Reproduce all records word for word.

----- Extracted material -----

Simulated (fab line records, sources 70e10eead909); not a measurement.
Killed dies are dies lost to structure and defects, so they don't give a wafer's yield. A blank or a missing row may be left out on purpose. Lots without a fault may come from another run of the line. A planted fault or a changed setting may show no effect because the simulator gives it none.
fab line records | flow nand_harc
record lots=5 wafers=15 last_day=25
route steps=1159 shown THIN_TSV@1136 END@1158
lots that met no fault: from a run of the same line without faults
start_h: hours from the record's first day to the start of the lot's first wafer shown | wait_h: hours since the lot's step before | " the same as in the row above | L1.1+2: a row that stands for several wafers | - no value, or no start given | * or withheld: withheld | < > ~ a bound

-----

**Result**
Simulated (fab line records, sources 70e10eead909); not a measurement.
Killed dies are dies lost to structure and defects, so they don't give a wafer's yield. A blank or a missing row may be left out on purpose. Lots without a fault may come from another run of the line. A planted fault or a changed setting may show no effect because the simulator gives it none.
fab line records | flow nand_harc
record lots=5 wafers=15 last_day=25
route steps=1159 shown THIN_TSV@1136 END@1158
lots that met no fault: from a run of the same line without faults
start_h: hours from the record's first day to the start of the lot's first wafer shown | wait_h: hours since the lot's step before | " the same as in the row above | L1.1+2: a row that stands for several wafers | - no value, or no start given | * or withheld: withheld | < > ~ a bound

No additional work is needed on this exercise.